------------------------------------------------------------
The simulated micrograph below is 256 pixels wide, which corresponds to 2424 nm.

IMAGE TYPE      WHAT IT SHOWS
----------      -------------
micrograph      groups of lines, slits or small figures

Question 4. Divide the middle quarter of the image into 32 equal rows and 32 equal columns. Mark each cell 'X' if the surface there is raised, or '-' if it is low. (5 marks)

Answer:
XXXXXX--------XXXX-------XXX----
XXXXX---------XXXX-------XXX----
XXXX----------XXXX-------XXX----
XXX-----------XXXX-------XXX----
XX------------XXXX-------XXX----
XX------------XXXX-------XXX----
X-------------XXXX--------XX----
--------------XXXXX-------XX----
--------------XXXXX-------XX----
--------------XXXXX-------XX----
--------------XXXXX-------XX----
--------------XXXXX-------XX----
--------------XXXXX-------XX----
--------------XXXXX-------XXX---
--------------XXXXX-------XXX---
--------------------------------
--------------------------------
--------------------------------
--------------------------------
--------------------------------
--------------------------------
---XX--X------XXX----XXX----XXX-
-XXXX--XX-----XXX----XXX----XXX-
------------------------------------------------------------

**Assigned task**
Every record above must be repeated word for word.

**Task result**
The simulated micrograph below is 256 pixels wide, which corresponds to 2424 nm.

IMAGE TYPE      WHAT IT SHOWS
----------      -------------
micrograph      groups of lines, slits or small figures

Question 4. Divide the middle quarter of the image into 32 equal rows and 32 equal columns. Mark each cell 'X' if the surface there is raised, or '-' if it is low. (5 marks)

Answer:
XXXXXX--------XXXX-------XXX----
XXXXX---------XXXX-------XXX----
XXXX----------XXXX-------XXX----
XXX-----------XXXX-------XXX----
XX------------XXXX-------XXX----
XX------------XXXX-------XXX----
X-------------XXXX--------XX----
--------------XXXXX-------XX----
--------------XXXXX-------XX----
--------------XXXXX-------XX----
--------------XXXXX-------XX----
--------------XXXXX-------XX----
--------------XXXXX-------XX----
--------------XXXXX-------XXX---
--------------XXXXX-------XXX---
--------------------------------
--------------------------------
--------------------------------
--------------------------------
--------------------------------
--------------------------------
---XX--X------XXX----XXX----XXX-
-XXXX--XX-----XXX----XXX----XXX-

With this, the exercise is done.